__________

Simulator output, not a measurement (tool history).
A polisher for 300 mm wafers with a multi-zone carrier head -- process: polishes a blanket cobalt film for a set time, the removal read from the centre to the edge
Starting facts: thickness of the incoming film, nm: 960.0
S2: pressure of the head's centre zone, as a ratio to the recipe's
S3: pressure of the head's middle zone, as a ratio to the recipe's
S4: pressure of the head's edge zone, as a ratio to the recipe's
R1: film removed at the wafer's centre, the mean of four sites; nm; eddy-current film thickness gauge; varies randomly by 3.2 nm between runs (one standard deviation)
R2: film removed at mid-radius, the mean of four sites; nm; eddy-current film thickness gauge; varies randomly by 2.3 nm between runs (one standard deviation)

__________

Requirement: Set down each record again, exactly as written.

Answer space:
Simulator output, not a measurement (tool history).
A polisher for 300 mm wafers with a multi-zone carrier head -- process: polishes a blanket cobalt film for a set time, the removal read from the centre to the edge
Starting facts: thickness of the incoming film, nm: 960.0
S2: pressure of the head's centre zone, as a ratio to the recipe's
S3: pressure of the head's middle zone, as a ratio to the recipe's
S4: pressure of the head's edge zone, as a ratio to the recipe's
R1: film removed at the wafer's centre, the mean of four sites; nm; eddy-current film thickness gauge; varies randomly by 3.2 nm between runs (one standard deviation)
R2: film removed at mid-radius, the mean of four sites; nm; eddy-current film thickness gauge; varies randomly by 2.3 nm between runs (one standard deviation)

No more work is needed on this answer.